Task item — Every line in the listing below from the one with "10 op DIRECTIONAL_ETCH" through the one with "50 to 30: SiO2" is to be reproduced exactly, both ends included; leave out the rest.

Data extract —
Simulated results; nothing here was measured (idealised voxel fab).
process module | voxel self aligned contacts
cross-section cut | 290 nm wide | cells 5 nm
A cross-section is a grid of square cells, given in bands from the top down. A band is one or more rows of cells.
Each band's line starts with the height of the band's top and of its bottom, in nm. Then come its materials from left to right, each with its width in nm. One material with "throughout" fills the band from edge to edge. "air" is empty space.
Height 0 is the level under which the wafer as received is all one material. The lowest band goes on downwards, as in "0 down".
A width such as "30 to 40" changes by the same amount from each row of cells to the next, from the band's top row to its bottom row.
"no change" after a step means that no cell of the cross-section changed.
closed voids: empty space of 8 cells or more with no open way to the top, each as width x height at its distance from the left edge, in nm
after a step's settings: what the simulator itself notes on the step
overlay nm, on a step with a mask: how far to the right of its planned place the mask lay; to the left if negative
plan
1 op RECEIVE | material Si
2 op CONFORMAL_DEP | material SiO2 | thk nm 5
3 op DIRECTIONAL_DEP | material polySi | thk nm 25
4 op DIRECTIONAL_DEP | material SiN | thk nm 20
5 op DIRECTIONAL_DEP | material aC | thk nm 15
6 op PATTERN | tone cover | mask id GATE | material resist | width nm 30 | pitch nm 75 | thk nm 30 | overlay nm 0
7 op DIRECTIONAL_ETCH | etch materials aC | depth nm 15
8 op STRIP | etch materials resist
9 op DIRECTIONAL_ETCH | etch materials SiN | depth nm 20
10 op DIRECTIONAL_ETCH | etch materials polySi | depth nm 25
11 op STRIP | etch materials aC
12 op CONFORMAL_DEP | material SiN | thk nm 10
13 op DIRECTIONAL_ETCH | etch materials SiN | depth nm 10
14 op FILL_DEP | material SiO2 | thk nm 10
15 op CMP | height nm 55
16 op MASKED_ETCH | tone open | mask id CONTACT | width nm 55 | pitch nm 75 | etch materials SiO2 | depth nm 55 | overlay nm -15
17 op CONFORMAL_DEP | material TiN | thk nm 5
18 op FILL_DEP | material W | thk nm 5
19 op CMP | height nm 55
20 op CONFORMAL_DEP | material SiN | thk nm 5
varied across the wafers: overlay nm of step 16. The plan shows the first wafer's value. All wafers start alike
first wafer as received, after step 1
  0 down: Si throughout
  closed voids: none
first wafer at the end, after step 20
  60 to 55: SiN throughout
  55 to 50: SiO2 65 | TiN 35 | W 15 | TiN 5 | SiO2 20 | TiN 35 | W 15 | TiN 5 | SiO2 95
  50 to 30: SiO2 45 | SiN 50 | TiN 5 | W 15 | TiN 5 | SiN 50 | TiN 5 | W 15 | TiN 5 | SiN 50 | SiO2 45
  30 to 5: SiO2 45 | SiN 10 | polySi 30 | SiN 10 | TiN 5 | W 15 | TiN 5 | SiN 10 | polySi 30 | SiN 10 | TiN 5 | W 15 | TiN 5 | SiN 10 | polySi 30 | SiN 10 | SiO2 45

Written solution —
10 op DIRECTIONAL_ETCH | etch materials polySi | depth nm 25
11 op STRIP | etch materials aC
12 op CONFORMAL_DEP | material SiN | thk nm 10
13 op DIRECTIONAL_ETCH | etch materials SiN | depth nm 10
14 op FILL_DEP | material SiO2 | thk nm 10
15 op CMP | height nm 55
16 op MASKED_ETCH | tone open | mask id CONTACT | width nm 55 | pitch nm 75 | etch materials SiO2 | depth nm 55 | overlay nm -15
17 op CONFORMAL_DEP | material TiN | thk nm 5
18 op FILL_DEP | material W | thk nm 5
19 op CMP | height nm 55
20 op CONFORMAL_DEP | material SiN | thk nm 5
varied across the wafers: overlay nm of step 16. The plan shows the first wafer's value. All wafers start alike
first wafer as received, after step 1
  0 down: Si throughout
  closed voids: none
first wafer at the end, after step 20
  60 to 55: SiN throughout
  55 to 50: SiO2 65 | TiN 35 | W 15 | TiN 5 | SiO2 20 | TiN 35 | W 15 | TiN 5 | SiO2 95
  50 to 30: SiO2 45 | SiN 50 | TiN 5 | W 15 | TiN 5 | SiN 50 | TiN 5 | W 15 | TiN 5 | SiN 50 | SiO2 45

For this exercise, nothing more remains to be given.